BEGIN Data
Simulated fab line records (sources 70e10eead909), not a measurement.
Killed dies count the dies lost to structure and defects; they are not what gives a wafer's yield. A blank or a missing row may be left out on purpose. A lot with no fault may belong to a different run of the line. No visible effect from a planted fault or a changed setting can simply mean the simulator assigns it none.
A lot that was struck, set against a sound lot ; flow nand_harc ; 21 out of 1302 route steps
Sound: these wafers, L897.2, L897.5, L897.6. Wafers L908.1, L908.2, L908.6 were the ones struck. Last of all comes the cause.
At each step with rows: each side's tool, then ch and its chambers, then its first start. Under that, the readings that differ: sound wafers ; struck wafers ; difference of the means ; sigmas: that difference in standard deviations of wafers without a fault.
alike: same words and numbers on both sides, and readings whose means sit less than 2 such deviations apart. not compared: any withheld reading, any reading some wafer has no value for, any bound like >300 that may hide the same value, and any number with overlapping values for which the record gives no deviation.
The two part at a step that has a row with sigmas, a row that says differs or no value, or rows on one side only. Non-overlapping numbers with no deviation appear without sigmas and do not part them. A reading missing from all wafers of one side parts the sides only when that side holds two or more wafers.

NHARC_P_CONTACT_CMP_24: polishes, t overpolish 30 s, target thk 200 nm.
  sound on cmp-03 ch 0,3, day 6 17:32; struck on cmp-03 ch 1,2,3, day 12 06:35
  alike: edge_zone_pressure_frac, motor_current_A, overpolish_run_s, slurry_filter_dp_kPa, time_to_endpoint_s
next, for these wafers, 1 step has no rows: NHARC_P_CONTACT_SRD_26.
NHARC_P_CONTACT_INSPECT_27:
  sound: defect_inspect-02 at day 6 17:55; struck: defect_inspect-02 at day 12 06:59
END Data

▶ [Exercise]: Lines after the one containing "The two part" are left out; every line from the start of the entries through that line is restated word for word.

▶ [Response]:
Simulated fab line records (sources 70e10eead909), not a measurement.
Killed dies count the dies lost to structure and defects; they are not what gives a wafer's yield. A blank or a missing row may be left out on purpose. A lot with no fault may belong to a different run of the line. No visible effect from a planted fault or a changed setting can simply mean the simulator assigns it none.
A lot that was struck, set against a sound lot ; flow nand_harc ; 21 out of 1302 route steps
Sound: these wafers, L897.2, L897.5, L897.6. Wafers L908.1, L908.2, L908.6 were the ones struck. Last of all comes the cause.
At each step with rows: each side's tool, then ch and its chambers, then its first start. Under that, the readings that differ: sound wafers ; struck wafers ; difference of the means ; sigmas: that difference in standard deviations of wafers without a fault.
alike: same words and numbers on both sides, and readings whose means sit less than 2 such deviations apart. not compared: any withheld reading, any reading some wafer has no value for, any bound like >300 that may hide the same value, and any number with overlapping values for which the record gives no deviation.
The two part at a step that has a row with sigmas, a row that says differs or no value, or rows on one side only. Non-overlapping numbers with no deviation appear without sigmas and do not part them. A reading missing from all wafers of one side parts the sides only when that side holds two or more wafers.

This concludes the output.